+--
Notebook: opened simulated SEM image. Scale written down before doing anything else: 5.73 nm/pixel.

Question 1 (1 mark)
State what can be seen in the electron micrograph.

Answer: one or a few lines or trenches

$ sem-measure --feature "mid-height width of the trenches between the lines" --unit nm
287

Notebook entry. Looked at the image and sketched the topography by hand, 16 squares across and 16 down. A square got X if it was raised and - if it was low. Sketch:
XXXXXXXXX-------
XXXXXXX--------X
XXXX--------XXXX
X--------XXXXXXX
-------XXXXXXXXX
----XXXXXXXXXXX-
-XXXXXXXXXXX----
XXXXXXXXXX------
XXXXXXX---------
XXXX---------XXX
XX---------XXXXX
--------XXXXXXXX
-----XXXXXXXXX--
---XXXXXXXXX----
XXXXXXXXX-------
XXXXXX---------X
+--

[WORK ORDER] Find the line with "Notebook entry. Looked" in the entries above. Retype it and each line after it, exactly, through the line with "XXXX---------XXX", and stop there.

[YOUR SOLUTION]
Notebook entry. Looked at the image and sketched the topography by hand, 16 squares across and 16 down. A square got X if it was raised and - if it was low. Sketch:
XXXXXXXXX-------
XXXXXXX--------X
XXXX--------XXXX
X--------XXXXXXX
-------XXXXXXXXX
----XXXXXXXXXXX-
-XXXXXXXXXXX----
XXXXXXXXXX------
XXXXXXX---------
XXXX---------XXX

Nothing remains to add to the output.